Entries shown =
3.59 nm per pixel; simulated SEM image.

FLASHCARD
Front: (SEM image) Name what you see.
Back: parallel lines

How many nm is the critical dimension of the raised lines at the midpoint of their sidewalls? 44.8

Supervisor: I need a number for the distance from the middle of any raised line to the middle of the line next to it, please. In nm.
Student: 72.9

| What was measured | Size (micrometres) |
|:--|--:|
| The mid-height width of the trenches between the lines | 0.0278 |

Brief = Restate, word for word and without additions, every line from the top of the listing above through the line that contains "How many nm".

Your solution =
3.59 nm per pixel; simulated SEM image.

FLASHCARD
Front: (SEM image) Name what you see.
Back: parallel lines

How many nm is the critical dimension of the raised lines at the midpoint of their sidewalls? 44.8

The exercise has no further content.